#### Work instruction:
Reproduce all the data verbatim.

┏━━

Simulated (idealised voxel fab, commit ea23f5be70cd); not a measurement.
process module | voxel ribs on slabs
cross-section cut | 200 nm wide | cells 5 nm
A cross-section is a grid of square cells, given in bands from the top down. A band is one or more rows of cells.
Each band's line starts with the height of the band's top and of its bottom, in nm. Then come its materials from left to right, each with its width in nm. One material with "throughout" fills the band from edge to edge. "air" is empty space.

┗━━

#### Exercise output:
Simulated (idealised voxel fab, commit ea23f5be70cd); not a measurement.
process module | voxel ribs on slabs
cross-section cut | 200 nm wide | cells 5 nm
A cross-section is a grid of square cells, given in bands from the top down. A band is one or more rows of cells.
Each band's line starts with the height of the band's top and of its bottom, in nm. Then come its materials from left to right, each with its width in nm. One material with "throughout" fills the band from edge to edge. "air" is empty space.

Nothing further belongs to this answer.